▶ Available data
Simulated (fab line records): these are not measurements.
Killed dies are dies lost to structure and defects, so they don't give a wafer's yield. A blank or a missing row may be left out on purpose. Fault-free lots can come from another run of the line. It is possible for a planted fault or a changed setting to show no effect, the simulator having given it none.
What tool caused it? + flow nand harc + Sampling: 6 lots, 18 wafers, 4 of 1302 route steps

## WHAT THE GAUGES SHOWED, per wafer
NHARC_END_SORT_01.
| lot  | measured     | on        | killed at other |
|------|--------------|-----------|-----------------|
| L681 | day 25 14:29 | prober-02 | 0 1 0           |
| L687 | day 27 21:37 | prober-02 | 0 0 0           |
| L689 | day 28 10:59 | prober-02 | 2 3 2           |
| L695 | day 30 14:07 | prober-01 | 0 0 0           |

▶ Activity
A faithful, word-for-word transcription of the data above is required.

▶ Reply
Simulated (fab line records): these are not measurements.
Killed dies are dies lost to structure and defects, so they don't give a wafer's yield. A blank or a missing row may be left out on purpose. Fault-free lots can come from another run of the line. It is possible for a planted fault or a changed setting to show no effect, the simulator having given it none.
What tool caused it? + flow nand harc + Sampling: 6 lots, 18 wafers, 4 of 1302 route steps

## WHAT THE GAUGES SHOWED, per wafer
NHARC_END_SORT_01.
| lot  | measured     | on        | killed at other |
|------|--------------|-----------|-----------------|
| L681 | day 25 14:29 | prober-02 | 0 1 0           |
| L687 | day 27 21:37 | prober-02 | 0 0 0           |
| L689 | day 28 10:59 | prober-02 | 2 3 2           |
| L695 | day 30 14:07 | prober-01 | 0 0 0           |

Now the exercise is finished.